__Action item__
Look through the data below for the line with "6 op PATTERN" and the line with "20 op DIRECTIONAL_ETCH", then output those two and all lines in between, exactly as written.

+++ Available data

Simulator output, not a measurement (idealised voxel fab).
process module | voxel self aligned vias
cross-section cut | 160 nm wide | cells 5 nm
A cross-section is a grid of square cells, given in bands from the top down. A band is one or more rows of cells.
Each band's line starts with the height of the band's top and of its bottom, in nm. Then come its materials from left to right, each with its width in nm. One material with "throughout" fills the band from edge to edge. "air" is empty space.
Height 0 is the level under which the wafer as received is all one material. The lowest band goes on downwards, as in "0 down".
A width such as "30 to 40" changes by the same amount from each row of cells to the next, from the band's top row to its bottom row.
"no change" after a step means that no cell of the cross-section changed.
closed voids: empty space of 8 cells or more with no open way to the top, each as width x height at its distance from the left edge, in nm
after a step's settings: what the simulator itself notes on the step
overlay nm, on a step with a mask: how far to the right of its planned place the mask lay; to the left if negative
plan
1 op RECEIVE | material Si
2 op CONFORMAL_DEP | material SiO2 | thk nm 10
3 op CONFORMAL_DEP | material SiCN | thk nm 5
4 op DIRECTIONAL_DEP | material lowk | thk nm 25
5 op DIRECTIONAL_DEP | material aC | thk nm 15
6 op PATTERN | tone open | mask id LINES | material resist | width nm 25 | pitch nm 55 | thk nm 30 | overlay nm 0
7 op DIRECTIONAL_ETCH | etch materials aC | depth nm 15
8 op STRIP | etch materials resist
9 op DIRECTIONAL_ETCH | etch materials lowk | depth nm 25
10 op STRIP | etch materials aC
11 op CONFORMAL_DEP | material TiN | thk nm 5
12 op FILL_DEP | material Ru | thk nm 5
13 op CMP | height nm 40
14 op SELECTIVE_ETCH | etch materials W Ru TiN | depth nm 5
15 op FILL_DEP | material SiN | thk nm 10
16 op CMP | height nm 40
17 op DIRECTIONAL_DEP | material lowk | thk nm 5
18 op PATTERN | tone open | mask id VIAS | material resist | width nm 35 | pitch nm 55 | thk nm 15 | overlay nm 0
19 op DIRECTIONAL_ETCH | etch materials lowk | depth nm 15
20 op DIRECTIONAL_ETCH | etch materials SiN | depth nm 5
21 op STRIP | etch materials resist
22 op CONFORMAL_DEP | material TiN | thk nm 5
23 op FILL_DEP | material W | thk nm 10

++++++

__Answer box__
6 op PATTERN | tone open | mask id LINES | material resist | width nm 25 | pitch nm 55 | thk nm 30 | overlay nm 0
7 op DIRECTIONAL_ETCH | etch materials aC | depth nm 15
8 op STRIP | etch materials resist
9 op DIRECTIONAL_ETCH | etch materials lowk | depth nm 25
10 op STRIP | etch materials aC
11 op CONFORMAL_DEP | material TiN | thk nm 5
12 op FILL_DEP | material Ru | thk nm 5
13 op CMP | height nm 40
14 op SELECTIVE_ETCH | etch materials W Ru TiN | depth nm 5
15 op FILL_DEP | material SiN | thk nm 10
16 op CMP | height nm 40
17 op DIRECTIONAL_DEP | material lowk | thk nm 5
18 op PATTERN | tone open | mask id VIAS | material resist | width nm 35 | pitch nm 55 | thk nm 15 | overlay nm 0
19 op DIRECTIONAL_ETCH | etch materials lowk | depth nm 15
20 op DIRECTIONAL_ETCH | etch materials SiN | depth nm 5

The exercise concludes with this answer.